■ **Source information**:
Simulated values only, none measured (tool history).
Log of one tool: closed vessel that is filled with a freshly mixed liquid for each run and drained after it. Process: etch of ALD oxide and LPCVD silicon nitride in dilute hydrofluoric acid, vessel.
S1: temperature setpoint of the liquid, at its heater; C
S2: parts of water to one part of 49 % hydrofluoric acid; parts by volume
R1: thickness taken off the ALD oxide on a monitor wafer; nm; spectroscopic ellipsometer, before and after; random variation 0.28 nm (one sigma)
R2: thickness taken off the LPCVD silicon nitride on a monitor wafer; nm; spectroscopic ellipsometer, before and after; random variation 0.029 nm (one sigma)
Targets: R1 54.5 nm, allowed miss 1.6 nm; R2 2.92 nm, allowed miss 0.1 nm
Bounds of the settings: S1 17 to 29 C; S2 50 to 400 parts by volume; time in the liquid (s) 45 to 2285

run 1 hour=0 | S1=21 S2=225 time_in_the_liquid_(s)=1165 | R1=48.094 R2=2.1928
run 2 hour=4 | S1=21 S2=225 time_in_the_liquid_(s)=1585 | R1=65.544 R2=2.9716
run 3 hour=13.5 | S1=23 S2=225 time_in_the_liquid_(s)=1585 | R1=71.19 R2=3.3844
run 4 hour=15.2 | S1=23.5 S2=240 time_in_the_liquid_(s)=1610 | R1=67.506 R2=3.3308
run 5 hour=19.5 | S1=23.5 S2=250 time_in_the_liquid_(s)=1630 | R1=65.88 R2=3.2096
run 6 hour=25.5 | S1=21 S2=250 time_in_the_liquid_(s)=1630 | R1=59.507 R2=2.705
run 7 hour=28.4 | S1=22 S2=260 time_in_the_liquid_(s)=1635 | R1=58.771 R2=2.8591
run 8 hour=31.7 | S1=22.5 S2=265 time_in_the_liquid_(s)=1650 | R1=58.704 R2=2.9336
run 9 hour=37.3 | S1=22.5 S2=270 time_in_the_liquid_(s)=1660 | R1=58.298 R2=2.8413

■ **Work request**:
Start with the first line of the data and print every line exactly. The line containing "R1: thickness taken" is the last one to include.

■ **Exercise output**:
Simulated values only, none measured (tool history).
Log of one tool: closed vessel that is filled with a freshly mixed liquid for each run and drained after it. Process: etch of ALD oxide and LPCVD silicon nitride in dilute hydrofluoric acid, vessel.
S1: temperature setpoint of the liquid, at its heater; C
S2: parts of water to one part of 49 % hydrofluoric acid; parts by volume
R1: thickness taken off the ALD oxide on a monitor wafer; nm; spectroscopic ellipsometer, before and after; random variation 0.28 nm (one sigma)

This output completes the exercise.